-- Given records follows --
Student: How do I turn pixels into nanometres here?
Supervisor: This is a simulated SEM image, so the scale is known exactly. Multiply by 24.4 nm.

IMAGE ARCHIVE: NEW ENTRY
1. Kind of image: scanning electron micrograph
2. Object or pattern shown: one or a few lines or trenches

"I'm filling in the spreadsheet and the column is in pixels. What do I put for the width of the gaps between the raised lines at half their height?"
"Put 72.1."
-- Given records concluded --

> _Task item_
Return the material in full, restating each entry word for word.

> _Response box_
Student: How do I turn pixels into nanometres here?
Supervisor: This is a simulated SEM image, so the scale is known exactly. Multiply by 24.4 nm.

IMAGE ARCHIVE: NEW ENTRY
1. Kind of image: scanning electron micrograph
2. Object or pattern shown: one or a few lines or trenches

"I'm filling in the spreadsheet and the column is in pixels. What do I put for the width of the gaps between the raised lines at half their height?"
"Put 72.1."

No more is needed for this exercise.